Please keep to the lines below from the one with "Not logged, but" through the one with "This fleet has", and restate them word for word, ends included.

Records shown Block Start
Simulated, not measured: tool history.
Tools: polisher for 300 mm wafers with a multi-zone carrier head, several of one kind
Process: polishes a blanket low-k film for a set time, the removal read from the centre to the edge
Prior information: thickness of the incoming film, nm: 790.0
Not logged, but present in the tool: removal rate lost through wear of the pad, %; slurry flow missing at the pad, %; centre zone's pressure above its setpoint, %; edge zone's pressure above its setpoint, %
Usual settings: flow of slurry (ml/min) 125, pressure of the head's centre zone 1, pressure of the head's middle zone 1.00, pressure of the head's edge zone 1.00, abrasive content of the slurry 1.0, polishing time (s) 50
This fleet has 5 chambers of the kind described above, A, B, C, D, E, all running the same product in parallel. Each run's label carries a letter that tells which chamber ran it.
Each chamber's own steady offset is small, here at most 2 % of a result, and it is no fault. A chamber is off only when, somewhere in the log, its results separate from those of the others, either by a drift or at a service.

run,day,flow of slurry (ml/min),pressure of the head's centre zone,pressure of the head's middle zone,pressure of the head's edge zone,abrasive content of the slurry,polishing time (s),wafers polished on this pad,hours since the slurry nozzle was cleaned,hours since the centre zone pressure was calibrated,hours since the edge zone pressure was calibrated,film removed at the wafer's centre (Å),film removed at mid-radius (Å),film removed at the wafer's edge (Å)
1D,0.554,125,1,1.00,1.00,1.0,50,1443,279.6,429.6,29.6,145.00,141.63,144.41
Records shown Block End

Exercise result:
Not logged, but present in the tool: removal rate lost through wear of the pad, %; slurry flow missing at the pad, %; centre zone's pressure above its setpoint, %; edge zone's pressure above its setpoint, %
Usual settings: flow of slurry (ml/min) 125, pressure of the head's centre zone 1, pressure of the head's middle zone 1.00, pressure of the head's edge zone 1.00, abrasive content of the slurry 1.0, polishing time (s) 50
This fleet has 5 chambers of the kind described above, A, B, C, D, E, all running the same product in parallel. Each run's label carries a letter that tells which chamber ran it.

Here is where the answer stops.